- - - - -

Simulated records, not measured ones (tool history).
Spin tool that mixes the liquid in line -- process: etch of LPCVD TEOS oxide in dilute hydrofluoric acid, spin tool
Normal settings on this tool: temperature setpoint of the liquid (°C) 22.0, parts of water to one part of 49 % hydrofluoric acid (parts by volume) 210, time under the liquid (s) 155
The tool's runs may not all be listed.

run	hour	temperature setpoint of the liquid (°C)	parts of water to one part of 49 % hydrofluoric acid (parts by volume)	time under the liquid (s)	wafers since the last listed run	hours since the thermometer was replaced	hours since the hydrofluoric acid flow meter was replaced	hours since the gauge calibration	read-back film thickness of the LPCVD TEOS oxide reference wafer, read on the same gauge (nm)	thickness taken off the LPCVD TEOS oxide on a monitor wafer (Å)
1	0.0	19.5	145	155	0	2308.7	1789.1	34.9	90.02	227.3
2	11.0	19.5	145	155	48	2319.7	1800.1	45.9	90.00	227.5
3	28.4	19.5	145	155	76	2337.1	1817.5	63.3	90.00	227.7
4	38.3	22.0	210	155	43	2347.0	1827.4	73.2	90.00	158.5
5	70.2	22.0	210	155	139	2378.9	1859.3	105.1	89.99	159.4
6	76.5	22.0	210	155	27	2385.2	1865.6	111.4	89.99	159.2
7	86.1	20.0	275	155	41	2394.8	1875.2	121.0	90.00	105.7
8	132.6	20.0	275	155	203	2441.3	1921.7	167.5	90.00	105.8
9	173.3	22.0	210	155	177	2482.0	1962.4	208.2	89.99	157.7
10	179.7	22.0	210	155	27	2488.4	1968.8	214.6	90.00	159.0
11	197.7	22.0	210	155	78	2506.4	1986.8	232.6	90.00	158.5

- - - - -

Once more and in full, please write out the listing above exactly.

→ Reply
Simulated records, not measured ones (tool history).
Spin tool that mixes the liquid in line -- process: etch of LPCVD TEOS oxide in dilute hydrofluoric acid, spin tool
Normal settings on this tool: temperature setpoint of the liquid (°C) 22.0, parts of water to one part of 49 % hydrofluoric acid (parts by volume) 210, time under the liquid (s) 155
The tool's runs may not all be listed.

run	hour	temperature setpoint of the liquid (°C)	parts of water to one part of 49 % hydrofluoric acid (parts by volume)	time under the liquid (s)	wafers since the last listed run	hours since the thermometer was replaced	hours since the hydrofluoric acid flow meter was replaced	hours since the gauge calibration	read-back film thickness of the LPCVD TEOS oxide reference wafer, read on the same gauge (nm)	thickness taken off the LPCVD TEOS oxide on a monitor wafer (Å)
1	0.0	19.5	145	155	0	2308.7	1789.1	34.9	90.02	227.3
2	11.0	19.5	145	155	48	2319.7	1800.1	45.9	90.00	227.5
3	28.4	19.5	145	155	76	2337.1	1817.5	63.3	90.00	227.7
4	38.3	22.0	210	155	43	2347.0	1827.4	73.2	90.00	158.5
5	70.2	22.0	210	155	139	2378.9	1859.3	105.1	89.99	159.4
6	76.5	22.0	210	155	27	2385.2	1865.6	111.4	89.99	159.2
7	86.1	20.0	275	155	41	2394.8	1875.2	121.0	90.00	105.7
8	132.6	20.0	275	155	203	2441.3	1921.7	167.5	90.00	105.8
9	173.3	22.0	210	155	177	2482.0	1962.4	208.2	89.99	157.7
10	179.7	22.0	210	155	27	2488.4	1968.8	214.6	90.00	159.0
11	197.7	22.0	210	155	78	2506.4	1986.8	232.6	90.00	158.5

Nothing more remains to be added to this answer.